Work instruction:
Would you please retype, exactly, the lines of the listing below between the line with "closed voids: empty" and the line with "overlay nm, on", inclusive?

Information supplied:
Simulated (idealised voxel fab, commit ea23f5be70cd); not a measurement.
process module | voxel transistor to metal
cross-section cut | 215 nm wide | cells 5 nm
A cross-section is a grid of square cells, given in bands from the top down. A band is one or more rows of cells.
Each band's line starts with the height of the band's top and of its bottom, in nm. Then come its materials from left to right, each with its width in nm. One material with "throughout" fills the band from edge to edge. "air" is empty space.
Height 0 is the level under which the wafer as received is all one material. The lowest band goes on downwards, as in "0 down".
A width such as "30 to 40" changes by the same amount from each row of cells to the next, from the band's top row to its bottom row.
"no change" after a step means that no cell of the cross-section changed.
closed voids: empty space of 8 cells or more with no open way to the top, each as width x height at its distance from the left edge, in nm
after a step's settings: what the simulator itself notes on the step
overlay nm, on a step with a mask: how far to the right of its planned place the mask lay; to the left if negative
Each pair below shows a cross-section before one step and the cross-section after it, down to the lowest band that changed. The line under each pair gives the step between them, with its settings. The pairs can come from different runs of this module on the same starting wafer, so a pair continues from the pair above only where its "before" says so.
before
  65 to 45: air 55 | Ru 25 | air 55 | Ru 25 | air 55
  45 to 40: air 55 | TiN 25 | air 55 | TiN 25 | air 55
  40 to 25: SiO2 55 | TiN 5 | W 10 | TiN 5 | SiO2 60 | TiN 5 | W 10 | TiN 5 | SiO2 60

Answer space:
closed voids: empty space of 8 cells or more with no open way to the top, each as width x height at its distance from the left edge, in nm
after a step's settings: what the simulator itself notes on the step
overlay nm, on a step with a mask: how far to the right of its planned place the mask lay; to the left if negative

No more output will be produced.